WORK ORDER -
Please set down every record exactly as it appears below.

Top of RECORDS SUPPLIED
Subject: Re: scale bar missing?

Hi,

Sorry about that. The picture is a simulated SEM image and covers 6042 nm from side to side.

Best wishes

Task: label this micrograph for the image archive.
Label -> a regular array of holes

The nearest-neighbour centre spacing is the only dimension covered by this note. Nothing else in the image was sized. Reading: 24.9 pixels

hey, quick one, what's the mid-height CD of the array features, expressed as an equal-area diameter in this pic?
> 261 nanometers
Bottom of RECORDS SUPPLIED

RESULT -
Subject: Re: scale bar missing?

Hi,

Sorry about that. The picture is a simulated SEM image and covers 6042 nm from side to side.

Best wishes

Task: label this micrograph for the image archive.
Label -> a regular array of holes

The nearest-neighbour centre spacing is the only dimension covered by this note. Nothing else in the image was sized. Reading: 24.9 pixels

hey, quick one, what's the mid-height CD of the array features, expressed as an equal-area diameter in this pic?
> 261 nanometers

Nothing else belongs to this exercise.